Task item:
Set the records down again in full, with every word kept.

::: Data excerpts
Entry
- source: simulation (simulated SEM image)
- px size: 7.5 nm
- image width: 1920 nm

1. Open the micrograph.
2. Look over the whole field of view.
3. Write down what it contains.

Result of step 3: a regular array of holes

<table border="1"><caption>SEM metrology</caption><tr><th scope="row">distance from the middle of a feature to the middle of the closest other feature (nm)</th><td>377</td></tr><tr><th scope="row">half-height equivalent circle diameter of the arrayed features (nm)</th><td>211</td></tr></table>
::::::

Response:
Entry
- source: simulation (simulated SEM image)
- px size: 7.5 nm
- image width: 1920 nm

1. Open the micrograph.
2. Look over the whole field of view.
3. Write down what it contains.

Result of step 3: a regular array of holes

<table border="1"><caption>SEM metrology</caption><tr><th scope="row">distance from the middle of a feature to the middle of the closest other feature (nm)</th><td>377</td></tr><tr><th scope="row">half-height equivalent circle diameter of the arrayed features (nm)</th><td>211</td></tr></table>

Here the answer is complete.